▶ **Task item**
Answer with the exact lines of the following material from the one containing "Lot-split experiment |" through the one containing "Si3N4_of_NWELL_CVD_04.thkNm (the simulator's", both end lines included.

▶ **The data**
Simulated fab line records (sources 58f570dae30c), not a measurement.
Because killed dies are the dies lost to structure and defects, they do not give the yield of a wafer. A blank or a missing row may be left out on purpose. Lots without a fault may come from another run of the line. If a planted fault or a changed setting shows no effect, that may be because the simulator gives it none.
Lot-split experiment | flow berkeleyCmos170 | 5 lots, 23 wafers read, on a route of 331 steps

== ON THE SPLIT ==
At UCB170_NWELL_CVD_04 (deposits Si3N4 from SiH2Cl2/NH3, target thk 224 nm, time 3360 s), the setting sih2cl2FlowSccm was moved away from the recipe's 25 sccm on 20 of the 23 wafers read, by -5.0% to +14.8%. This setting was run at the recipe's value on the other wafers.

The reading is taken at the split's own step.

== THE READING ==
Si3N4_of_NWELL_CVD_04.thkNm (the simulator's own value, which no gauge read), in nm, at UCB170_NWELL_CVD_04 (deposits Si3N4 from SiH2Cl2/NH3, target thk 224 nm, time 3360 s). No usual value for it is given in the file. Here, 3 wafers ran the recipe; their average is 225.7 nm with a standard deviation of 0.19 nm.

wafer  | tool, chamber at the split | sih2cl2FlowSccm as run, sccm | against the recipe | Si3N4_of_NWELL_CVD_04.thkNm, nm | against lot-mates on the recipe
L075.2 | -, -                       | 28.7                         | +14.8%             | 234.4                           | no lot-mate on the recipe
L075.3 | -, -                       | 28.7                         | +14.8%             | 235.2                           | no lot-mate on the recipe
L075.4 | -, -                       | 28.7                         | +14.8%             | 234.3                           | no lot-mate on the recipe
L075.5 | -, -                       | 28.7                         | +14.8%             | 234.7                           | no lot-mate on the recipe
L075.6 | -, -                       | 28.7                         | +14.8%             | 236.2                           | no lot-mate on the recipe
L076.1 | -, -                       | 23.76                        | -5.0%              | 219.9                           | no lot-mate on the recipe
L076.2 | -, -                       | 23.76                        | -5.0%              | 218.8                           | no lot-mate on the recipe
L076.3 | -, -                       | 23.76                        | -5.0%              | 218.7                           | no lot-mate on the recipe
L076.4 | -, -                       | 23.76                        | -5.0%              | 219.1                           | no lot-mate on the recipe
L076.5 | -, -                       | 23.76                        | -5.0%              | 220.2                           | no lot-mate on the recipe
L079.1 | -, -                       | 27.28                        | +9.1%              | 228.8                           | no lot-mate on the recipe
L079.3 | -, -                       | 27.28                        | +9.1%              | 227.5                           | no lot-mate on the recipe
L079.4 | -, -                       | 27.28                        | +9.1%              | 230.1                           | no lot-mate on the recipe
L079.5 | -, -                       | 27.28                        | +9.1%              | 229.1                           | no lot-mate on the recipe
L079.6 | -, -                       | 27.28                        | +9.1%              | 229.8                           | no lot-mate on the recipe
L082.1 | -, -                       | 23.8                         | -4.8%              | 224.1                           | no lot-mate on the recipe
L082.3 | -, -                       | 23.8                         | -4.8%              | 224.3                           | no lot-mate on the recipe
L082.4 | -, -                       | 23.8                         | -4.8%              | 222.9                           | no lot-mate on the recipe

▶ **Response**
Lot-split experiment | flow berkeleyCmos170 | 5 lots, 23 wafers read, on a route of 331 steps

== ON THE SPLIT ==
At UCB170_NWELL_CVD_04 (deposits Si3N4 from SiH2Cl2/NH3, target thk 224 nm, time 3360 s), the setting sih2cl2FlowSccm was moved away from the recipe's 25 sccm on 20 of the 23 wafers read, by -5.0% to +14.8%. This setting was run at the recipe's value on the other wafers.

The reading is taken at the split's own step.

== THE READING ==
Si3N4_of_NWELL_CVD_04.thkNm (the simulator's own value, which no gauge read), in nm, at UCB170_NWELL_CVD_04 (deposits Si3N4 from SiH2Cl2/NH3, target thk 224 nm, time 3360 s). No usual value for it is given in the file. Here, 3 wafers ran the recipe; their average is 225.7 nm with a standard deviation of 0.19 nm.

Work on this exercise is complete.